^^^^

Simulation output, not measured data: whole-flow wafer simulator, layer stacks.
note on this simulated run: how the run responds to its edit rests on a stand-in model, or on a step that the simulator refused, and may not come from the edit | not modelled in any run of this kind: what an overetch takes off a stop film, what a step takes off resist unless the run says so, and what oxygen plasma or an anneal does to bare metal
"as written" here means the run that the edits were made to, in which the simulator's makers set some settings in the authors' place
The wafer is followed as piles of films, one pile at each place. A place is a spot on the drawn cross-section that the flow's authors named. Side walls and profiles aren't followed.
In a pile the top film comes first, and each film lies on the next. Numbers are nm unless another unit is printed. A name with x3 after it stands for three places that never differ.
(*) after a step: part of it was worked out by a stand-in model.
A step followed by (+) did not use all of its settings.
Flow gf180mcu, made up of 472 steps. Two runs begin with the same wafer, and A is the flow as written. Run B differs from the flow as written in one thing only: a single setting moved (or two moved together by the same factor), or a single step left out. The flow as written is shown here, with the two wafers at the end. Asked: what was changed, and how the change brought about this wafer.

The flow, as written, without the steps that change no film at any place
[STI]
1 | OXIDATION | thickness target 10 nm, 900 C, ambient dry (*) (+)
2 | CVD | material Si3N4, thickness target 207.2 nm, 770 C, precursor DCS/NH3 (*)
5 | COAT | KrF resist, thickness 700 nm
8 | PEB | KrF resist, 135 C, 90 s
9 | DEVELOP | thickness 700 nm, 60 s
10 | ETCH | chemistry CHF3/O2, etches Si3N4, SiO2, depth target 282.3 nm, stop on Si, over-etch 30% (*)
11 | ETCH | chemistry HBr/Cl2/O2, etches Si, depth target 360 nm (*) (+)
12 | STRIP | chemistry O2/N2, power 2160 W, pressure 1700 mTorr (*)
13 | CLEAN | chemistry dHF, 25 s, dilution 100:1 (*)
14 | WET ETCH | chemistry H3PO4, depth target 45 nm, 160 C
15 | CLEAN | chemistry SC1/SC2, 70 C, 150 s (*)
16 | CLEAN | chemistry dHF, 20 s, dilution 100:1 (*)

^^^^

Produce the lines from the top of the listing through the "The wafer is" line exactly as they appear, with no additional output.

Reply -
Simulation output, not measured data: whole-flow wafer simulator, layer stacks.
note on this simulated run: how the run responds to its edit rests on a stand-in model, or on a step that the simulator refused, and may not come from the edit | not modelled in any run of this kind: what an overetch takes off a stop film, what a step takes off resist unless the run says so, and what oxygen plasma or an anneal does to bare metal
"as written" here means the run that the edits were made to, in which the simulator's makers set some settings in the authors' place
The wafer is followed as piles of films, one pile at each place. A place is a spot on the drawn cross-section that the flow's authors named. Side walls and profiles aren't followed.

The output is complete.